» **Requirement**
Reproduce the records precisely. Every line should be included.

» **Data shown**
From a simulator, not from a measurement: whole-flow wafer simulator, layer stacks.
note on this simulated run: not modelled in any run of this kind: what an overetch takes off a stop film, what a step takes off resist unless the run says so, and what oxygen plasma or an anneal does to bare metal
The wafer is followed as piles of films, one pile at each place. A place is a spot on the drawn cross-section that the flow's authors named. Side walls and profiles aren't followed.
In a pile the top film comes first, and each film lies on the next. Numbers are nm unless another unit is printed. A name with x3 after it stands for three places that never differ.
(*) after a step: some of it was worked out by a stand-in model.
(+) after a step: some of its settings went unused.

» **Written answer**
From a simulator, not from a measurement: whole-flow wafer simulator, layer stacks.
note on this simulated run: not modelled in any run of this kind: what an overetch takes off a stop film, what a step takes off resist unless the run says so, and what oxygen plasma or an anneal does to bare metal
The wafer is followed as piles of films, one pile at each place. A place is a spot on the drawn cross-section that the flow's authors named. Side walls and profiles aren't followed.
In a pile the top film comes first, and each film lies on the next. Numbers are nm unless another unit is printed. A name with x3 after it stands for three places that never differ.
(*) after a step: some of it was worked out by a stand-in model.
(+) after a step: some of its settings went unused.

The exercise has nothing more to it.